> Exercise
Every entry here should be copied exactly.

> Listed records
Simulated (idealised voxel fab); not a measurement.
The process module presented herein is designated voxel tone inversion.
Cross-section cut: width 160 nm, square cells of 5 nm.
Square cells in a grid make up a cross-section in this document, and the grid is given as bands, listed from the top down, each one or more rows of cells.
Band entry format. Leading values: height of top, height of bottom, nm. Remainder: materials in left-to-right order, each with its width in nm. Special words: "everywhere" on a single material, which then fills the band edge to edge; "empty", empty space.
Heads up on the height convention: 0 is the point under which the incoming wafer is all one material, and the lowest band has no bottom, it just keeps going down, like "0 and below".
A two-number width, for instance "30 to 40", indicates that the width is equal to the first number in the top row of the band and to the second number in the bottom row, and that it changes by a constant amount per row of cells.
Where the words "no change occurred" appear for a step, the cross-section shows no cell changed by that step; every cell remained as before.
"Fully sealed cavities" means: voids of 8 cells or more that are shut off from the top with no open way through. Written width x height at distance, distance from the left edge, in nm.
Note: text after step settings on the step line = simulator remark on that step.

> Reply
Simulated (idealised voxel fab); not a measurement.
The process module presented herein is designated voxel tone inversion.
Cross-section cut: width 160 nm, square cells of 5 nm.
Square cells in a grid make up a cross-section in this document, and the grid is given as bands, listed from the top down, each one or more rows of cells.
Band entry format. Leading values: height of top, height of bottom, nm. Remainder: materials in left-to-right order, each with its width in nm. Special words: "everywhere" on a single material, which then fills the band edge to edge; "empty", empty space.
Heads up on the height convention: 0 is the point under which the incoming wafer is all one material, and the lowest band has no bottom, it just keeps going down, like "0 and below".
A two-number width, for instance "30 to 40", indicates that the width is equal to the first number in the top row of the band and to the second number in the bottom row, and that it changes by a constant amount per row of cells.
Where the words "no change occurred" appear for a step, the cross-section shows no cell changed by that step; every cell remained as before.
"Fully sealed cavities" means: voids of 8 cells or more that are shut off from the top with no open way through. Written width x height at distance, distance from the left edge, in nm.
Note: text after step settings on the step line = simulator remark on that step.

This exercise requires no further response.